Extracted entries.
▶

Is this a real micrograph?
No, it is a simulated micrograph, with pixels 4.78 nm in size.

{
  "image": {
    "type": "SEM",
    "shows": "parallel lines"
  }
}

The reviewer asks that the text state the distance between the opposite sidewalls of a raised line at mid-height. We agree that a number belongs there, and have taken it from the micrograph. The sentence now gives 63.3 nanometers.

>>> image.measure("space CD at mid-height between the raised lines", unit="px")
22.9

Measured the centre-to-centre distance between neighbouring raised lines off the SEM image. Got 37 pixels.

◀

Assigned task. What is needed is an exact, complete copy of the entries above.

Exercise solution.
Is this a real micrograph?
No, it is a simulated micrograph, with pixels 4.78 nm in size.

{
  "image": {
    "type": "SEM",
    "shows": "parallel lines"
  }
}

The reviewer asks that the text state the distance between the opposite sidewalls of a raised line at mid-height. We agree that a number belongs there, and have taken it from the micrograph. The sentence now gives 63.3 nanometers.

>>> image.measure("space CD at mid-height between the raised lines", unit="px")
22.9

Measured the centre-to-centre distance between neighbouring raised lines off the SEM image. Got 37 pixels.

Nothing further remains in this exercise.